§ **TASK ITEM**: Reproduce, without any change, the span of lines from the opening of the records below to the line containing "Struck lot and", inclusive.

§ **RECORDED INFORMATION**:
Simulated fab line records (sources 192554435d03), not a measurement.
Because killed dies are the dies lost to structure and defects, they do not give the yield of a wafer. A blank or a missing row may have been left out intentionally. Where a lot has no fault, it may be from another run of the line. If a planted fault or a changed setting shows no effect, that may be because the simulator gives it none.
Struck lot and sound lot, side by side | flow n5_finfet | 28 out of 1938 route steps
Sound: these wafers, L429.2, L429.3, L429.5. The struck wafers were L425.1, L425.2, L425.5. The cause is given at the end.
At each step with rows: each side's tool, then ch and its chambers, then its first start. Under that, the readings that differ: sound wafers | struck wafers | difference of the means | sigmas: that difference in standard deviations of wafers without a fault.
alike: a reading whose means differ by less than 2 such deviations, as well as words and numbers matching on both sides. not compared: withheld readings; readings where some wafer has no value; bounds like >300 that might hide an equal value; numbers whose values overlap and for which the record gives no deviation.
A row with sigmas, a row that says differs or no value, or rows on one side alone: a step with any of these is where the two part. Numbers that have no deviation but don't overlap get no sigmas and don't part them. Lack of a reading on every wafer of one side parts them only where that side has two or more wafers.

§ **RESULT**:
Simulated fab line records (sources 192554435d03), not a measurement.
Because killed dies are the dies lost to structure and defects, they do not give the yield of a wafer. A blank or a missing row may have been left out intentionally. Where a lot has no fault, it may be from another run of the line. If a planted fault or a changed setting shows no effect, that may be because the simulator gives it none.
Struck lot and sound lot, side by side | flow n5_finfet | 28 out of 1938 route steps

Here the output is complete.